• _DATA SHOWN_
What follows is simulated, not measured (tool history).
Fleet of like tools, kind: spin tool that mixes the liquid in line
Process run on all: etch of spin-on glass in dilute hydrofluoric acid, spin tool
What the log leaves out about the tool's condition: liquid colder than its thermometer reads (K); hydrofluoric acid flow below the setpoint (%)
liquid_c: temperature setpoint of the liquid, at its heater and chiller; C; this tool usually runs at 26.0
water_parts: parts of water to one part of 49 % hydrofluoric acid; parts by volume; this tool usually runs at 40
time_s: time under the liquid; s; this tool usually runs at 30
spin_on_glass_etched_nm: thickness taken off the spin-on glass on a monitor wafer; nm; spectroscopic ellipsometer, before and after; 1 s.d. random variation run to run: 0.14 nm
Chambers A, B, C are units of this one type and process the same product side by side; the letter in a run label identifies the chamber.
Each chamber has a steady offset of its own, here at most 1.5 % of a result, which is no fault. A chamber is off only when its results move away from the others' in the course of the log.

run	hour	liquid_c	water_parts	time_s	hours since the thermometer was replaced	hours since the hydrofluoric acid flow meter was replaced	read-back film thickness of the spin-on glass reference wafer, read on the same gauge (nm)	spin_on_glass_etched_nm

• _ACTION ITEM_
The records above need to be written out again. Keep them exact.

• _WORKED SOLUTION_
What follows is simulated, not measured (tool history).
Fleet of like tools, kind: spin tool that mixes the liquid in line
Process run on all: etch of spin-on glass in dilute hydrofluoric acid, spin tool
What the log leaves out about the tool's condition: liquid colder than its thermometer reads (K); hydrofluoric acid flow below the setpoint (%)
liquid_c: temperature setpoint of the liquid, at its heater and chiller; C; this tool usually runs at 26.0
water_parts: parts of water to one part of 49 % hydrofluoric acid; parts by volume; this tool usually runs at 40
time_s: time under the liquid; s; this tool usually runs at 30
spin_on_glass_etched_nm: thickness taken off the spin-on glass on a monitor wafer; nm; spectroscopic ellipsometer, before and after; 1 s.d. random variation run to run: 0.14 nm
Chambers A, B, C are units of this one type and process the same product side by side; the letter in a run label identifies the chamber.
Each chamber has a steady offset of its own, here at most 1.5 % of a result, which is no fault. A chamber is off only when its results move away from the others' in the course of the log.

run	hour	liquid_c	water_parts	time_s	hours since the thermometer was replaced	hours since the hydrofluoric acid flow meter was replaced	read-back film thickness of the spin-on glass reference wafer, read on the same gauge (nm)	spin_on_glass_etched_nm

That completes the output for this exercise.